Excerpted data:
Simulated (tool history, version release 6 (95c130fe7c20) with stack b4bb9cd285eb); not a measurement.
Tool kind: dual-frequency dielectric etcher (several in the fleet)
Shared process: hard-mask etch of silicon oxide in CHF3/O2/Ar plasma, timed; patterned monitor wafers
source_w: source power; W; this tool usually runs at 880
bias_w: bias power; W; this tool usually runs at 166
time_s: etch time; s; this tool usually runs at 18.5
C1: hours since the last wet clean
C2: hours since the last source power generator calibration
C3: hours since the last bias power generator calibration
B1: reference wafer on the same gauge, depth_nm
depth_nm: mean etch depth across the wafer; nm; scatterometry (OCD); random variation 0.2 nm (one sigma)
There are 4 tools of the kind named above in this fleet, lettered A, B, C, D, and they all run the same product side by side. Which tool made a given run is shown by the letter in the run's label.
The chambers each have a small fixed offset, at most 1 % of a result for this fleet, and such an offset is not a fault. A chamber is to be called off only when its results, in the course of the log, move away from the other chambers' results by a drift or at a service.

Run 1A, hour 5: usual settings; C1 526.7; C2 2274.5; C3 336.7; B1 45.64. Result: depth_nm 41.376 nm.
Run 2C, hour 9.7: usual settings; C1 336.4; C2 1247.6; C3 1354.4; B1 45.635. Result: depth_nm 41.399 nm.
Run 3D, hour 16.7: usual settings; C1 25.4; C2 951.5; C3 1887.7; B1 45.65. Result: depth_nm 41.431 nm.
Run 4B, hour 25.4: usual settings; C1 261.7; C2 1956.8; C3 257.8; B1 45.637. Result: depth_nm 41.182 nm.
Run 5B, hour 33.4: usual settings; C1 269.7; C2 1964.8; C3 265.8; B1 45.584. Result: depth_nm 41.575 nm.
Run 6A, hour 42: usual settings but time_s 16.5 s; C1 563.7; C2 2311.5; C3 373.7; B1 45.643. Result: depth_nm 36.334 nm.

Assigned task:
Set down, exactly as they appear, the lines above from the first one to the line that holds "C2: hours since", both included, please, and no others.

Expected answer:
Simulated (tool history, version release 6 (95c130fe7c20) with stack b4bb9cd285eb); not a measurement.
Tool kind: dual-frequency dielectric etcher (several in the fleet)
Shared process: hard-mask etch of silicon oxide in CHF3/O2/Ar plasma, timed; patterned monitor wafers
source_w: source power; W; this tool usually runs at 880
bias_w: bias power; W; this tool usually runs at 166
time_s: etch time; s; this tool usually runs at 18.5
C1: hours since the last wet clean
C2: hours since the last source power generator calibration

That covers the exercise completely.